+ + + + + + +

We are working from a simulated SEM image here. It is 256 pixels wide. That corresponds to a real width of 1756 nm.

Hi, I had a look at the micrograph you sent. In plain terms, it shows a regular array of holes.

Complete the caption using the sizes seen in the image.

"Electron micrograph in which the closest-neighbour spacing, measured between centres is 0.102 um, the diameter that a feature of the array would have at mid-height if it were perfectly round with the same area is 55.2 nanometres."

+ + + + + + +

> _WORK TASK_: I'd like the lines above from the one with "Hi, I had a" up to and including the one with "Complete the caption" copied exactly, with no other lines.

> _TASK RESULT_:
Hi, I had a look at the micrograph you sent. In plain terms, it shows a regular array of holes.

Complete the caption using the sizes seen in the image.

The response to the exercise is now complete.